▸ **Assignment**:
Nothing but an exact copy of the data should be output.

▸ **Source data**:
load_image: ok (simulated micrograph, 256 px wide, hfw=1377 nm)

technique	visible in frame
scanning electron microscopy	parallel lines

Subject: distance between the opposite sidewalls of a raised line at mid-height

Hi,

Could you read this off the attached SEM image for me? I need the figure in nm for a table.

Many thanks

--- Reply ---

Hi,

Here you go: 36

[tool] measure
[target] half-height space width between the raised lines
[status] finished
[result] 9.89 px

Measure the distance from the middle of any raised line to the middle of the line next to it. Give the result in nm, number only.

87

▸ **Written response**:
load_image: ok (simulated micrograph, 256 px wide, hfw=1377 nm)

technique	visible in frame
scanning electron microscopy	parallel lines

Subject: distance between the opposite sidewalls of a raised line at mid-height

Hi,

Could you read this off the attached SEM image for me? I need the figure in nm for a table.

Many thanks

--- Reply ---

Hi,

Here you go: 36

[tool] measure
[target] half-height space width between the raised lines
[status] finished
[result] 9.89 px

Measure the distance from the middle of any raised line to the middle of the line next to it. Give the result in nm, number only.

87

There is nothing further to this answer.